#### DATA FOR REVIEW:
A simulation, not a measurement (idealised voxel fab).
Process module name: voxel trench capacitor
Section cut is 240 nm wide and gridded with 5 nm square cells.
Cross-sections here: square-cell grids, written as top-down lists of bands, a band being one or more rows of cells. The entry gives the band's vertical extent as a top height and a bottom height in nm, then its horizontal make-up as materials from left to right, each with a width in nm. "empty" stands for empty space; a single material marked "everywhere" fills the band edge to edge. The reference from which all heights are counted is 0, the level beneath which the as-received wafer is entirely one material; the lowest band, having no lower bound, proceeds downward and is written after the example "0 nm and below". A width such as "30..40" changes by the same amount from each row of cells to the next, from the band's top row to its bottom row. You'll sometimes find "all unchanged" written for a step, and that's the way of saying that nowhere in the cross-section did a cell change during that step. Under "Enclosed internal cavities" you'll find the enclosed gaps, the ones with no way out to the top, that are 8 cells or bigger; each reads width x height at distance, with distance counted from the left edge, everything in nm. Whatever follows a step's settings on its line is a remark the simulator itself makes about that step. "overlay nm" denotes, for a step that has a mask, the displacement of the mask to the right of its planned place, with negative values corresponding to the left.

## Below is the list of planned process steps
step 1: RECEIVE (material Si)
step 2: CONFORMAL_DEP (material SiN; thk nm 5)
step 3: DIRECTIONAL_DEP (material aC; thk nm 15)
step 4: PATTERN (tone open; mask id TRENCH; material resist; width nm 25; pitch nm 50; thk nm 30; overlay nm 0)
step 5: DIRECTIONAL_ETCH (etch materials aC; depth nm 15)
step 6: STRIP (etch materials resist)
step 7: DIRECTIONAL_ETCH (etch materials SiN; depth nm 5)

#### BRIEF:
The records must be given again in full, exactly as they were written.

#### WRITTEN REPLY:
A simulation, not a measurement (idealised voxel fab).
Process module name: voxel trench capacitor
Section cut is 240 nm wide and gridded with 5 nm square cells.
Cross-sections here: square-cell grids, written as top-down lists of bands, a band being one or more rows of cells. The entry gives the band's vertical extent as a top height and a bottom height in nm, then its horizontal make-up as materials from left to right, each with a width in nm. "empty" stands for empty space; a single material marked "everywhere" fills the band edge to edge. The reference from which all heights are counted is 0, the level beneath which the as-received wafer is entirely one material; the lowest band, having no lower bound, proceeds downward and is written after the example "0 nm and below". A width such as "30..40" changes by the same amount from each row of cells to the next, from the band's top row to its bottom row. You'll sometimes find "all unchanged" written for a step, and that's the way of saying that nowhere in the cross-section did a cell change during that step. Under "Enclosed internal cavities" you'll find the enclosed gaps, the ones with no way out to the top, that are 8 cells or bigger; each reads width x height at distance, with distance counted from the left edge, everything in nm. Whatever follows a step's settings on its line is a remark the simulator itself makes about that step. "overlay nm" denotes, for a step that has a mask, the displacement of the mask to the right of its planned place, with negative values corresponding to the left.

## Below is the list of planned process steps
step 1: RECEIVE (material Si)
step 2: CONFORMAL_DEP (material SiN; thk nm 5)
step 3: DIRECTIONAL_DEP (material aC; thk nm 15)
step 4: PATTERN (tone open; mask id TRENCH; material resist; width nm 25; pitch nm 50; thk nm 30; overlay nm 0)
step 5: DIRECTIONAL_ETCH (etch materials aC; depth nm 15)
step 6: STRIP (etch materials resist)
step 7: DIRECTIONAL_ETCH (etch materials SiN; depth nm 5)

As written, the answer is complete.